**Work instruction**
Copy exactly the stretch of data below from the line with "from 20 to 10 | 20 of empty" through the line with "from 45 to 20 | 20 of SiO2", including both of those lines.

──────

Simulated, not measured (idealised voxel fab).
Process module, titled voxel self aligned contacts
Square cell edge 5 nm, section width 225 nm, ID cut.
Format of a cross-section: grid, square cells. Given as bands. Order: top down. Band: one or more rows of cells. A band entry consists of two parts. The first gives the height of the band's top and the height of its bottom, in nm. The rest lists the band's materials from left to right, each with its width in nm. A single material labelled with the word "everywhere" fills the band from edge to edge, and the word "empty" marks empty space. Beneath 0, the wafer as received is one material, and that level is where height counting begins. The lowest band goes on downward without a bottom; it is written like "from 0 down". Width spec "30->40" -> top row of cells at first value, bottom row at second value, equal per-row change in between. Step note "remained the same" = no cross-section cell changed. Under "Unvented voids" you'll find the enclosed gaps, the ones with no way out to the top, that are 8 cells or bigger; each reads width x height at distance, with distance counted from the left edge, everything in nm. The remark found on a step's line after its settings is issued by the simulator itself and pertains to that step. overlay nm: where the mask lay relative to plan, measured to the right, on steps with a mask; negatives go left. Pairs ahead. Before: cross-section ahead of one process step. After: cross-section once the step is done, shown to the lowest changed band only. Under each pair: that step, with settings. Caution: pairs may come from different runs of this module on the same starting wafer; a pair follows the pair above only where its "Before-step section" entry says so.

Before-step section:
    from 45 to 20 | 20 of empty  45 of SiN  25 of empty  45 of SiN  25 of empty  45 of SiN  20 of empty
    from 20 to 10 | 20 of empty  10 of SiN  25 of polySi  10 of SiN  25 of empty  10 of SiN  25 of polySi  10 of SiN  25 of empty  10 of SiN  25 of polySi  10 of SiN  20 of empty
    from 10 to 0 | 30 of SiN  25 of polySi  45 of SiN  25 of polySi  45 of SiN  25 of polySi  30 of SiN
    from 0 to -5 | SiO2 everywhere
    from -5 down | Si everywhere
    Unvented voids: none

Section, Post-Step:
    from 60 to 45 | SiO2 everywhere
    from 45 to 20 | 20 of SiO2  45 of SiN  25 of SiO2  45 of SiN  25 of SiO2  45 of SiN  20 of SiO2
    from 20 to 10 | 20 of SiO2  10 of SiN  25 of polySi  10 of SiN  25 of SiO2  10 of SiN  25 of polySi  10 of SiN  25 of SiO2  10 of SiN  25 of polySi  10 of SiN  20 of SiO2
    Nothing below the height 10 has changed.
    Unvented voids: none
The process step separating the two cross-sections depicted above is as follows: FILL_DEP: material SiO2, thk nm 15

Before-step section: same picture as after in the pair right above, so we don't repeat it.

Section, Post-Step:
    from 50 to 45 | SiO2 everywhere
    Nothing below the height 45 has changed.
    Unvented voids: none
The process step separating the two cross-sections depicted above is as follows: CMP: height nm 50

──────

**Exercise output**
    from 20 to 10 | 20 of empty  10 of SiN  25 of polySi  10 of SiN  25 of empty  10 of SiN  25 of polySi  10 of SiN  25 of empty  10 of SiN  25 of polySi  10 of SiN  20 of empty
    from 10 to 0 | 30 of SiN  25 of polySi  45 of SiN  25 of polySi  45 of SiN  25 of polySi  30 of SiN
    from 0 to -5 | SiO2 everywhere
    from -5 down | Si everywhere
    Unvented voids: none

Section, Post-Step:
    from 60 to 45 | SiO2 everywhere
    from 45 to 20 | 20 of SiO2  45 of SiN  25 of SiO2  45 of SiN  25 of SiO2  45 of SiN  20 of SiO2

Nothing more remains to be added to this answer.